TASK ITEM:
Please retype the entries below exactly as they are written.

DATA PROVIDED:
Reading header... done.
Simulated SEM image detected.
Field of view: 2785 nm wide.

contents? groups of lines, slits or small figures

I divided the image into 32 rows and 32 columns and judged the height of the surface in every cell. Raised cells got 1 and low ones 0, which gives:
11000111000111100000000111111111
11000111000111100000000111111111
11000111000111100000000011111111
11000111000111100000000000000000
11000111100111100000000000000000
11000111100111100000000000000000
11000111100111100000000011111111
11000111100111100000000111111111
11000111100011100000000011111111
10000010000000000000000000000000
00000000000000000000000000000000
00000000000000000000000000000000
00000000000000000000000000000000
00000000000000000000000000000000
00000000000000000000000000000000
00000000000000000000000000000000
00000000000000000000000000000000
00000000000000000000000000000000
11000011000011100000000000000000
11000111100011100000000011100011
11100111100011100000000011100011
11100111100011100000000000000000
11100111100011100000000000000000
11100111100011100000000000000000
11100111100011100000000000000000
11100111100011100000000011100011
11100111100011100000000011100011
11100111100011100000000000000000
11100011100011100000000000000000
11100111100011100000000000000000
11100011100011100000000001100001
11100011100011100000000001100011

WRITTEN SOLUTION:
Reading header... done.
Simulated SEM image detected.
Field of view: 2785 nm wide.

contents? groups of lines, slits or small figures

I divided the image into 32 rows and 32 columns and judged the height of the surface in every cell. Raised cells got 1 and low ones 0, which gives:
11000111000111100000000111111111
11000111000111100000000111111111
11000111000111100000000011111111
11000111000111100000000000000000
11000111100111100000000000000000
11000111100111100000000000000000
11000111100111100000000011111111
11000111100111100000000111111111
11000111100011100000000011111111
10000010000000000000000000000000
00000000000000000000000000000000
00000000000000000000000000000000
00000000000000000000000000000000
00000000000000000000000000000000
00000000000000000000000000000000
00000000000000000000000000000000
00000000000000000000000000000000
00000000000000000000000000000000
11000011000011100000000000000000
11000111100011100000000011100011
11100111100011100000000011100011
11100111100011100000000000000000
11100111100011100000000000000000
11100111100011100000000000000000
11100111100011100000000000000000
11100111100011100000000011100011
11100111100011100000000011100011
11100111100011100000000000000000
11100011100011100000000000000000
11100111100011100000000000000000
11100011100011100000000001100001
11100011100011100000000001100011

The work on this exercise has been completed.